Work instruction:
Output, word for word, every line from the start of the listing down to and including the line that contains "This is a process"; include nothing else.

Data section:
--- START ---
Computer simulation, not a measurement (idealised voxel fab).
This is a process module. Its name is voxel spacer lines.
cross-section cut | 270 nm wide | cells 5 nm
--- END ---

Your solution:
Computer simulation, not a measurement (idealised voxel fab).
This is a process module. Its name is voxel spacer lines.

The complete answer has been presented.